**Exercise**
In the material below, find the line containing "3) CONFORMAL_DEP | material SiCN | thk nm 5" and the line containing "13) CMP | height nm 45", then reproduce exactly both of them and every line between, and nothing else.

□ □ □

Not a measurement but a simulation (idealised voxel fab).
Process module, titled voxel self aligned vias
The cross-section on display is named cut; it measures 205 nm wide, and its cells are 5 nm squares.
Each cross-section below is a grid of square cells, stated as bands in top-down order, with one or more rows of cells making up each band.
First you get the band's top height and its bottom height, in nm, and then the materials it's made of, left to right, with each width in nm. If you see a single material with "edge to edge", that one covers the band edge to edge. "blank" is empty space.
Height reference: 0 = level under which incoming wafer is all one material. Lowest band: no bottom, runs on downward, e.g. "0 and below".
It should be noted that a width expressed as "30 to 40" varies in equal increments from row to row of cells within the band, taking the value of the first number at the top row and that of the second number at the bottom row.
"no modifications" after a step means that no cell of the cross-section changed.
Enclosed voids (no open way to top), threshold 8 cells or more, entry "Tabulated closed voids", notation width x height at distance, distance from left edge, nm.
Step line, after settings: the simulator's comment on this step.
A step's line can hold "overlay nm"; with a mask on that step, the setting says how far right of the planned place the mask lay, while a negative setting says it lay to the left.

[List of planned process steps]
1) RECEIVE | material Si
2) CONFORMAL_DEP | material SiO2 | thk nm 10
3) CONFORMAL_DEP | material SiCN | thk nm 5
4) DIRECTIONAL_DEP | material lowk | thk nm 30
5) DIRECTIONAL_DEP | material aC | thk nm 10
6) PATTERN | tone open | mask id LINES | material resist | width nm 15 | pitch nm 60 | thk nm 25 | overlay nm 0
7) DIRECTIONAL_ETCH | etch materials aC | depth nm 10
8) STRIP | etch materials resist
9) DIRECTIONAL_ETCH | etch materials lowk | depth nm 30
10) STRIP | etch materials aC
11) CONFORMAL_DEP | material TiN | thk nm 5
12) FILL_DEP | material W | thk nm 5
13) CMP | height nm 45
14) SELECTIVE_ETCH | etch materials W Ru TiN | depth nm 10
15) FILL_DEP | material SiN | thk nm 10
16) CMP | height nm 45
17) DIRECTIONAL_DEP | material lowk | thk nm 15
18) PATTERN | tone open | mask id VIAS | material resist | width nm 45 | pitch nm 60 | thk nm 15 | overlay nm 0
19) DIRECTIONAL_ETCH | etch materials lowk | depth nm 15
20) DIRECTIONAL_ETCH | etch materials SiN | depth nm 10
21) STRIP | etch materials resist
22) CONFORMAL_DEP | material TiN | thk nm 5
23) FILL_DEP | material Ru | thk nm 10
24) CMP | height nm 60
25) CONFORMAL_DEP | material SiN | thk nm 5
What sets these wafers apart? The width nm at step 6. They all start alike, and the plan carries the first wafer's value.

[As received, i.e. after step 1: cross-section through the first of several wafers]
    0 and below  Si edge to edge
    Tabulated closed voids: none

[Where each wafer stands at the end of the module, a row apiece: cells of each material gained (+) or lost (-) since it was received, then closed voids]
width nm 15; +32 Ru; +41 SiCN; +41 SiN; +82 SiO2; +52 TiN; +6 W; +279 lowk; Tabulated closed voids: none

□ □ □

**Response area**
3) CONFORMAL_DEP | material SiCN | thk nm 5
4) DIRECTIONAL_DEP | material lowk | thk nm 30
5) DIRECTIONAL_DEP | material aC | thk nm 10
6) PATTERN | tone open | mask id LINES | material resist | width nm 15 | pitch nm 60 | thk nm 25 | overlay nm 0
7) DIRECTIONAL_ETCH | etch materials aC | depth nm 10
8) STRIP | etch materials resist
9) DIRECTIONAL_ETCH | etch materials lowk | depth nm 30
10) STRIP | etch materials aC
11) CONFORMAL_DEP | material TiN | thk nm 5
12) FILL_DEP | material W | thk nm 5
13) CMP | height nm 45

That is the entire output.